- _EXERCISE_:
Return verbatim all lines from the first one in the records to the line with "Units used: slurry_flow", both ends kept.

- _RECORDED DATA_:
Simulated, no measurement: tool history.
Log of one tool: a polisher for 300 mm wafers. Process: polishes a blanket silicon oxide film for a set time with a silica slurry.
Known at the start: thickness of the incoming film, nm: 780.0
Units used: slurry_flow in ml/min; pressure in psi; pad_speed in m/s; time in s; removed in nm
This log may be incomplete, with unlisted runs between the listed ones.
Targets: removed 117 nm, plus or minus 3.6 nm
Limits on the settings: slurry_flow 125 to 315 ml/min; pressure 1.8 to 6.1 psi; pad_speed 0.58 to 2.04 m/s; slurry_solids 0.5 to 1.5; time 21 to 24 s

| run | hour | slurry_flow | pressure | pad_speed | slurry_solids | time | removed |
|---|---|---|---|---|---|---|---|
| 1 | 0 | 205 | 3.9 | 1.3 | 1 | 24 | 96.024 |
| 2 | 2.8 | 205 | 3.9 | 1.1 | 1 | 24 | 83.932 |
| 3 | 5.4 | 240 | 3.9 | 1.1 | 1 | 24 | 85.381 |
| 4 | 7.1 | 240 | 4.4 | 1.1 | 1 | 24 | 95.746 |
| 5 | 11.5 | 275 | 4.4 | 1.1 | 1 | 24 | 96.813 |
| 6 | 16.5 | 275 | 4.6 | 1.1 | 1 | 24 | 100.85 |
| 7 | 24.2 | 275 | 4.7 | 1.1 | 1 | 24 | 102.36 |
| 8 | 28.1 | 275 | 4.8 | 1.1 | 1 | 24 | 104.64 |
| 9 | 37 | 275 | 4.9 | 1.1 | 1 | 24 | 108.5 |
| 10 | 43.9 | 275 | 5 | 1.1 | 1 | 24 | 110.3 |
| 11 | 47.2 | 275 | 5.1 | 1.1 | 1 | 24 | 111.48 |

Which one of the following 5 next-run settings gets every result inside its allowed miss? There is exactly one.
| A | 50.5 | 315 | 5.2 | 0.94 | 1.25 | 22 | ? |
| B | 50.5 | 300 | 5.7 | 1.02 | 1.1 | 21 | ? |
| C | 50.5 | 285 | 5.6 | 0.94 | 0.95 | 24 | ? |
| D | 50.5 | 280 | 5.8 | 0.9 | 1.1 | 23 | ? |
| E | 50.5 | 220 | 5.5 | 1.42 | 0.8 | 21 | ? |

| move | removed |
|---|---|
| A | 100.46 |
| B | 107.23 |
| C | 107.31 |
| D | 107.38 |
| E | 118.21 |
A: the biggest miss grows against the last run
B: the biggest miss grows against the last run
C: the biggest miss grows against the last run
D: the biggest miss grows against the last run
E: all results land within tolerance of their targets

- _TASK ANSWER_:
Simulated, no measurement: tool history.
Log of one tool: a polisher for 300 mm wafers. Process: polishes a blanket silicon oxide film for a set time with a silica slurry.
Known at the start: thickness of the incoming film, nm: 780.0
Units used: slurry_flow in ml/min; pressure in psi; pad_speed in m/s; time in s; removed in nm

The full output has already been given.